> **Dataset extract**
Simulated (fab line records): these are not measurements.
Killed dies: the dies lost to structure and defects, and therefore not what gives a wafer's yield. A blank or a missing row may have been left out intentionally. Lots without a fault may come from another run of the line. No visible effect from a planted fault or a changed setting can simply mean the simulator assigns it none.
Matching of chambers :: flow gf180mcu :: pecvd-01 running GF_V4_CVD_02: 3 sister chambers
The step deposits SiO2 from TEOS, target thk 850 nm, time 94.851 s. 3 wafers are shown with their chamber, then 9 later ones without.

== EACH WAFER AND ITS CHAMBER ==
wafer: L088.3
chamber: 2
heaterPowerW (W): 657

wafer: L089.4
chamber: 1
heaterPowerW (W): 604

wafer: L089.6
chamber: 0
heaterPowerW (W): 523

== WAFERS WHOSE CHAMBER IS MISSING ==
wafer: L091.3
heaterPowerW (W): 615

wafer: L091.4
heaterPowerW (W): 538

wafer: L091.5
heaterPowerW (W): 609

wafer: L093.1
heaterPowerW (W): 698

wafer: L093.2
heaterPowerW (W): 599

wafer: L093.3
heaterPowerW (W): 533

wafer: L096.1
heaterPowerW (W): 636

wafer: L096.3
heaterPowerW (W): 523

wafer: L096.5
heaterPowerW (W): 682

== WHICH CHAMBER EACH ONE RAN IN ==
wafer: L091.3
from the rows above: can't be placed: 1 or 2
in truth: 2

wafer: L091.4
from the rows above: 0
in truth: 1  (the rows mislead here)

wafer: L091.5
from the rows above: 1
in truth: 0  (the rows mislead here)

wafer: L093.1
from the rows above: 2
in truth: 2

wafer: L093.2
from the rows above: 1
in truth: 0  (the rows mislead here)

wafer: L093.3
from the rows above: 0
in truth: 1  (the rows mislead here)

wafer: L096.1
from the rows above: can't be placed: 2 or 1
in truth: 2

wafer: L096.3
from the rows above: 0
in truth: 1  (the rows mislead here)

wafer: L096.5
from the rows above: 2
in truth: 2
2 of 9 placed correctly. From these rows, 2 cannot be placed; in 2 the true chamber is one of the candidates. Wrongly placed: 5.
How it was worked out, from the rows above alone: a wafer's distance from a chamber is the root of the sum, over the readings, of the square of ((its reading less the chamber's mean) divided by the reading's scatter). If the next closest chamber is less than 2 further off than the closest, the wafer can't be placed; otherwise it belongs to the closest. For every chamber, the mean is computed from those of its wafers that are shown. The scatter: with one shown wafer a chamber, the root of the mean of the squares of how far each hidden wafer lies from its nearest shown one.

> **Assignment**
The answer should consist of the lines from the first line of the entries through the line with "2 of 9 placed", copied exactly.

> **Task answer**
Simulated (fab line records): these are not measurements.
Killed dies: the dies lost to structure and defects, and therefore not what gives a wafer's yield. A blank or a missing row may have been left out intentionally. Lots without a fault may come from another run of the line. No visible effect from a planted fault or a changed setting can simply mean the simulator assigns it none.
Matching of chambers :: flow gf180mcu :: pecvd-01 running GF_V4_CVD_02: 3 sister chambers
The step deposits SiO2 from TEOS, target thk 850 nm, time 94.851 s. 3 wafers are shown with their chamber, then 9 later ones without.

== EACH WAFER AND ITS CHAMBER ==
wafer: L088.3
chamber: 2
heaterPowerW (W): 657

wafer: L089.4
chamber: 1
heaterPowerW (W): 604

wafer: L089.6
chamber: 0
heaterPowerW (W): 523

== WAFERS WHOSE CHAMBER IS MISSING ==
wafer: L091.3
heaterPowerW (W): 615

wafer: L091.4
heaterPowerW (W): 538

wafer: L091.5
heaterPowerW (W): 609

wafer: L093.1
heaterPowerW (W): 698

wafer: L093.2
heaterPowerW (W): 599

wafer: L093.3
heaterPowerW (W): 533

wafer: L096.1
heaterPowerW (W): 636

wafer: L096.3
heaterPowerW (W): 523

wafer: L096.5
heaterPowerW (W): 682

== WHICH CHAMBER EACH ONE RAN IN ==
wafer: L091.3
from the rows above: can't be placed: 1 or 2
in truth: 2

wafer: L091.4
from the rows above: 0
in truth: 1  (the rows mislead here)

wafer: L091.5
from the rows above: 1
in truth: 0  (the rows mislead here)

wafer: L093.1
from the rows above: 2
in truth: 2

wafer: L093.2
from the rows above: 1
in truth: 0  (the rows mislead here)

wafer: L093.3
from the rows above: 0
in truth: 1  (the rows mislead here)

wafer: L096.1
from the rows above: can't be placed: 2 or 1
in truth: 2

wafer: L096.3
from the rows above: 0
in truth: 1  (the rows mislead here)

wafer: L096.5
from the rows above: 2
in truth: 2
2 of 9 placed correctly. From these rows, 2 cannot be placed; in 2 the true chamber is one of the candidates. Wrongly placed: 5.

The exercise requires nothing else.